● **WORK ITEM**: When you reach the line containing "Killed dies are", include it and stop; until then, return each line of the material exactly, starting with the first.

● **AVAILABLE DATA**:
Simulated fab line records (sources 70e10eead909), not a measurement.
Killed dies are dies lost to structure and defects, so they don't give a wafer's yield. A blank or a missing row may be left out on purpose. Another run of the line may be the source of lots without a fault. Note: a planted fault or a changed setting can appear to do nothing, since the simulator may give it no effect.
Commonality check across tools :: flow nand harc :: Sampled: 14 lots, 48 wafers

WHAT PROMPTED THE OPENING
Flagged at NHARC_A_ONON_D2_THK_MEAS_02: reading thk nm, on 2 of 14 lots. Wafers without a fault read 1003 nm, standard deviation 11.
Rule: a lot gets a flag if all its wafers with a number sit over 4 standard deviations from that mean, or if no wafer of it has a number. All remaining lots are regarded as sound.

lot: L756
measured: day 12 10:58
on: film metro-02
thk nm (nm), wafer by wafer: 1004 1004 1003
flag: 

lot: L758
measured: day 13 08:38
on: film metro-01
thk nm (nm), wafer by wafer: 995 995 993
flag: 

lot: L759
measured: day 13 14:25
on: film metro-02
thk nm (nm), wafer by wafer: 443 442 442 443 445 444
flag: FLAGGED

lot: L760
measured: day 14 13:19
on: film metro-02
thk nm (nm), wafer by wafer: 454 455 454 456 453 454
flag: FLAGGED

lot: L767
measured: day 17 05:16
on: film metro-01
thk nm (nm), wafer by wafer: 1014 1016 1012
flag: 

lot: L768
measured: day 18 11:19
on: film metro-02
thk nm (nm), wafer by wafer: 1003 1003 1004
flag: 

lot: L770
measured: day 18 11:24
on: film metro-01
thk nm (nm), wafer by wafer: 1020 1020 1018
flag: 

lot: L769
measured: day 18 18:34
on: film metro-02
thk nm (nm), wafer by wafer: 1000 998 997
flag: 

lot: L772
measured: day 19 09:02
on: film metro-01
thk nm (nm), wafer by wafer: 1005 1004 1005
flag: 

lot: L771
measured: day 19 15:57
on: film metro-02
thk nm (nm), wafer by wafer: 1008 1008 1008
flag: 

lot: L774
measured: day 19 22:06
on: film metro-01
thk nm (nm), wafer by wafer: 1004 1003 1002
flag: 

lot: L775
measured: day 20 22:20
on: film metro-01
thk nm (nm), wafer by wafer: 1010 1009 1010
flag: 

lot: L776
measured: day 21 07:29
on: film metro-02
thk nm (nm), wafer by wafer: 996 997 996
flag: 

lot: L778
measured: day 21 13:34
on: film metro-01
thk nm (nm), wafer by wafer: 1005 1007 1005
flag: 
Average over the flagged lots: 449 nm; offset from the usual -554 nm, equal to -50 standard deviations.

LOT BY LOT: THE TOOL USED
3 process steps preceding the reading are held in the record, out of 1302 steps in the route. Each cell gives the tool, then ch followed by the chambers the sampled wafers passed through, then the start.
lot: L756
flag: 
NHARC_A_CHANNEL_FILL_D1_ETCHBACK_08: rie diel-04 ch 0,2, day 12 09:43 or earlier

● **RESPONSE**:
Simulated fab line records (sources 70e10eead909), not a measurement.
Killed dies are dies lost to structure and defects, so they don't give a wafer's yield. A blank or a missing row may be left out on purpose. Another run of the line may be the source of lots without a fault. Note: a planted fault or a changed setting can appear to do nothing, since the simulator may give it no effect.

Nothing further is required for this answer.